*WORK INSTRUCTION*.
Output the records below again, precisely as they are written.

= = =

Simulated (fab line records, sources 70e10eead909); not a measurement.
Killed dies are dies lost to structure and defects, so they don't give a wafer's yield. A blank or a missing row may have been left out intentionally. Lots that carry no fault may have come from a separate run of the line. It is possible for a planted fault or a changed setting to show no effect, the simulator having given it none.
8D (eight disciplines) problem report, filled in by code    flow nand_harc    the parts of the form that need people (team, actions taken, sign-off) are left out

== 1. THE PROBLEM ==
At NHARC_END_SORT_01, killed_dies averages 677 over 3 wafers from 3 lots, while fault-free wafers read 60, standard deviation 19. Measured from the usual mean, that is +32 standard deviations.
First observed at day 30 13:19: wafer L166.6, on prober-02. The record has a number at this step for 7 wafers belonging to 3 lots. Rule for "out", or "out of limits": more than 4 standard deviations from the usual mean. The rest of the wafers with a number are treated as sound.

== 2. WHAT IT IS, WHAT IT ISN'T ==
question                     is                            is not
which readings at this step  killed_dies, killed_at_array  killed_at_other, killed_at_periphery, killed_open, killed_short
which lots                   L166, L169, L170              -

= = =

*RESULT*.
Simulated (fab line records, sources 70e10eead909); not a measurement.
Killed dies are dies lost to structure and defects, so they don't give a wafer's yield. A blank or a missing row may have been left out intentionally. Lots that carry no fault may have come from a separate run of the line. It is possible for a planted fault or a changed setting to show no effect, the simulator having given it none.
8D (eight disciplines) problem report, filled in by code    flow nand_harc    the parts of the form that need people (team, actions taken, sign-off) are left out

== 1. THE PROBLEM ==
At NHARC_END_SORT_01, killed_dies averages 677 over 3 wafers from 3 lots, while fault-free wafers read 60, standard deviation 19. Measured from the usual mean, that is +32 standard deviations.
First observed at day 30 13:19: wafer L166.6, on prober-02. The record has a number at this step for 7 wafers belonging to 3 lots. Rule for "out", or "out of limits": more than 4 standard deviations from the usual mean. The rest of the wafers with a number are treated as sound.

== 2. WHAT IT IS, WHAT IT ISN'T ==
question                     is                            is not
which readings at this step  killed_dies, killed_at_array  killed_at_other, killed_at_periphery, killed_open, killed_short
which lots                   L166, L169, L170              -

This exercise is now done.